-=-=-
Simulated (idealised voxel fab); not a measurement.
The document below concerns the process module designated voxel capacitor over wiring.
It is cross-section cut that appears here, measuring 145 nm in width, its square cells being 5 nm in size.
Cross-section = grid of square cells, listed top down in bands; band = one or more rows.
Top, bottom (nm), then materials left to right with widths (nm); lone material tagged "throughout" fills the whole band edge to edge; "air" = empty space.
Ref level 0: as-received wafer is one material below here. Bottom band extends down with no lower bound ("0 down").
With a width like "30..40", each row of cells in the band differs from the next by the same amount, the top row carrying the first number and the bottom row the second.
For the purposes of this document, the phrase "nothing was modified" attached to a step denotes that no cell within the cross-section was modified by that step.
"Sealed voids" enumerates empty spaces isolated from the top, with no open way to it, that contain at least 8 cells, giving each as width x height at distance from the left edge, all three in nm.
-=-=-

ACTION ITEM => Your response must consist of all the records, retyped exactly.

TASK ANSWER =>
Simulated (idealised voxel fab); not a measurement.
The document below concerns the process module designated voxel capacitor over wiring.
It is cross-section cut that appears here, measuring 145 nm in width, its square cells being 5 nm in size.
Cross-section = grid of square cells, listed top down in bands; band = one or more rows.
Top, bottom (nm), then materials left to right with widths (nm); lone material tagged "throughout" fills the whole band edge to edge; "air" = empty space.
Ref level 0: as-received wafer is one material below here. Bottom band extends down with no lower bound ("0 down").
With a width like "30..40", each row of cells in the band differs from the next by the same amount, the top row carrying the first number and the bottom row the second.
For the purposes of this document, the phrase "nothing was modified" attached to a step denotes that no cell within the cross-section was modified by that step.
"Sealed voids" enumerates empty spaces isolated from the top, with no open way to it, that contain at least 8 cells, giving each as width x height at distance from the left edge, all three in nm.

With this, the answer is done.